### Required action
Copy out each line of the material below with no changes.

BEGIN

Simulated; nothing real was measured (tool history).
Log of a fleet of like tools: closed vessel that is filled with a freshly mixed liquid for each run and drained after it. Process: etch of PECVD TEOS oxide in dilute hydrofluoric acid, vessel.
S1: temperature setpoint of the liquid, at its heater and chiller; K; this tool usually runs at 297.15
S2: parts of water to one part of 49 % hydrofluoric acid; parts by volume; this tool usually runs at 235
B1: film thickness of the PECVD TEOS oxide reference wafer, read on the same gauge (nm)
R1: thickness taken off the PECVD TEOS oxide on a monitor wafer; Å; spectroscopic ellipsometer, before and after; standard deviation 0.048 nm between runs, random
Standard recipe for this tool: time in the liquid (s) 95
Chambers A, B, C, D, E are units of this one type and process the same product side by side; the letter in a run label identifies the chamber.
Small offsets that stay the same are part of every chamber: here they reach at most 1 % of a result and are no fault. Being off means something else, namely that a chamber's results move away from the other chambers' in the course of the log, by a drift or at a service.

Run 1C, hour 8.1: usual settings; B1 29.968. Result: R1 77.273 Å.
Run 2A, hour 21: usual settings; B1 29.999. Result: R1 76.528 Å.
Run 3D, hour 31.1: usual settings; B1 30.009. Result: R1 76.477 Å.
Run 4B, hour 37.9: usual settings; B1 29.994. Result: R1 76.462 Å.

END

### Answer section
Simulated; nothing real was measured (tool history).
Log of a fleet of like tools: closed vessel that is filled with a freshly mixed liquid for each run and drained after it. Process: etch of PECVD TEOS oxide in dilute hydrofluoric acid, vessel.
S1: temperature setpoint of the liquid, at its heater and chiller; K; this tool usually runs at 297.15
S2: parts of water to one part of 49 % hydrofluoric acid; parts by volume; this tool usually runs at 235
B1: film thickness of the PECVD TEOS oxide reference wafer, read on the same gauge (nm)
R1: thickness taken off the PECVD TEOS oxide on a monitor wafer; Å; spectroscopic ellipsometer, before and after; standard deviation 0.048 nm between runs, random
Standard recipe for this tool: time in the liquid (s) 95
Chambers A, B, C, D, E are units of this one type and process the same product side by side; the letter in a run label identifies the chamber.
Small offsets that stay the same are part of every chamber: here they reach at most 1 % of a result and are no fault. Being off means something else, namely that a chamber's results move away from the other chambers' in the course of the log, by a drift or at a service.

Run 1C, hour 8.1: usual settings; B1 29.968. Result: R1 77.273 Å.
Run 2A, hour 21: usual settings; B1 29.999. Result: R1 76.528 Å.
Run 3D, hour 31.1: usual settings; B1 30.009. Result: R1 76.477 Å.
Run 4B, hour 37.9: usual settings; B1 29.994. Result: R1 76.462 Å.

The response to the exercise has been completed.